▶ _Entries shown_
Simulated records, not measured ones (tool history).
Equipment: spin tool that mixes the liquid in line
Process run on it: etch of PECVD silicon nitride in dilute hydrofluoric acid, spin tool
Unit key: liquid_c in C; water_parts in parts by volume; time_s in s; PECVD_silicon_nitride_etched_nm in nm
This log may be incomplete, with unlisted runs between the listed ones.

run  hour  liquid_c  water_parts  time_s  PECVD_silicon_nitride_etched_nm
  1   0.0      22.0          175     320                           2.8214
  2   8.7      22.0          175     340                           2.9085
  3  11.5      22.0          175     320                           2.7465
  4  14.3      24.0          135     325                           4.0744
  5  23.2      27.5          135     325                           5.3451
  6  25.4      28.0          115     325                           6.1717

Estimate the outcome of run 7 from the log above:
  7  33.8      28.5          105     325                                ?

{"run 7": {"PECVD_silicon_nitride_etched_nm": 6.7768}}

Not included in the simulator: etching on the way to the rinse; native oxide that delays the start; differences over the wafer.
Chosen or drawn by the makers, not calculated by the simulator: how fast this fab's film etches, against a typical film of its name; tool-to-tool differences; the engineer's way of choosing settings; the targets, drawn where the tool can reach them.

▶ _Activity_
Take the lines above from the first through the one containing "Process run on" and reproduce them exactly; include nothing else.

▶ _Task answer_
Simulated records, not measured ones (tool history).
Equipment: spin tool that mixes the liquid in line
Process run on it: etch of PECVD silicon nitride in dilute hydrofluoric acid, spin tool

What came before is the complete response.